ACTIVITY: Output the lines below exactly, please, from the first line until the line with "the middle quarter of the image;32;H;L", counting both.

EXTRACTED DATA:
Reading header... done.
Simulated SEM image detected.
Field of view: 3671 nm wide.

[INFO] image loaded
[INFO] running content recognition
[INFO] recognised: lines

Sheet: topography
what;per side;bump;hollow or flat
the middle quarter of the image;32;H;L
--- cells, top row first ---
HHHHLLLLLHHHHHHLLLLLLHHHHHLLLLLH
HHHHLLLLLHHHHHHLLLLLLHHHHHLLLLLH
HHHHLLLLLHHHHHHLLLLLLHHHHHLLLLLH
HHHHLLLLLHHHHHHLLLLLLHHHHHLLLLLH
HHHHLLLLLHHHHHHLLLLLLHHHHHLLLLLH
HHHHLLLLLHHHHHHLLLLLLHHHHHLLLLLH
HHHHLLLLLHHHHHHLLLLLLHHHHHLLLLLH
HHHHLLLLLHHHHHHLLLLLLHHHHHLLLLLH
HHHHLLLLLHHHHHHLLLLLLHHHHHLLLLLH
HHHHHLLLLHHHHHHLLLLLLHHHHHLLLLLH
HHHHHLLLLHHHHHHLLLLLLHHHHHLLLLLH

ANSWER AREA:
Reading header... done.
Simulated SEM image detected.
Field of view: 3671 nm wide.

[INFO] image loaded
[INFO] running content recognition
[INFO] recognised: lines

Sheet: topography
what;per side;bump;hollow or flat
the middle quarter of the image;32;H;L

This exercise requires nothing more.